• **Assignment**:
Return each line of the data that follows exactly as it reads.

Given information Start Marker

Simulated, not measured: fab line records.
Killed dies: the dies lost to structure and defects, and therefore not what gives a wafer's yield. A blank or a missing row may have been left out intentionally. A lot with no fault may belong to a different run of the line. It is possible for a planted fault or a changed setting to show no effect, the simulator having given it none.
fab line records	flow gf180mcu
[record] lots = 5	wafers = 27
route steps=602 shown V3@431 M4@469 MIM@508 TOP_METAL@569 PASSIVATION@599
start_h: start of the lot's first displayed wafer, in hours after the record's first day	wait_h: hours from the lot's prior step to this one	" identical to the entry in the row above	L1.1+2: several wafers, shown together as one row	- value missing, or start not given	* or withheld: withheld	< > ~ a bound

Given information End Marker

• **Exercise output**:
Simulated, not measured: fab line records.
Killed dies: the dies lost to structure and defects, and therefore not what gives a wafer's yield. A blank or a missing row may have been left out intentionally. A lot with no fault may belong to a different run of the line. It is possible for a planted fault or a changed setting to show no effect, the simulator having given it none.
fab line records	flow gf180mcu
[record] lots = 5	wafers = 27
route steps=602 shown V3@431 M4@469 MIM@508 TOP_METAL@569 PASSIVATION@599
start_h: start of the lot's first displayed wafer, in hours after the record's first day	wait_h: hours from the lot's prior step to this one	" identical to the entry in the row above	L1.1+2: several wafers, shown together as one row	- value missing, or start not given	* or withheld: withheld	< > ~ a bound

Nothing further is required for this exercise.